**Brief:**
Give back every record below, character for character.

**Dataset records:**
Content starts

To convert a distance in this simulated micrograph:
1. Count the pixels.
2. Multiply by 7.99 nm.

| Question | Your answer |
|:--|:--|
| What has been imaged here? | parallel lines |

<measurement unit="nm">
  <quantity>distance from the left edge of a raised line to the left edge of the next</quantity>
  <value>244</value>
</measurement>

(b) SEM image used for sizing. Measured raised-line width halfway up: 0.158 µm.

Content ends

**Your solution:**
To convert a distance in this simulated micrograph:
1. Count the pixels.
2. Multiply by 7.99 nm.

| Question | Your answer |
|:--|:--|
| What has been imaged here? | parallel lines |

<measurement unit="nm">
  <quantity>distance from the left edge of a raised line to the left edge of the next</quantity>
  <value>244</value>
</measurement>

(b) SEM image used for sizing. Measured raised-line width halfway up: 0.158 µm.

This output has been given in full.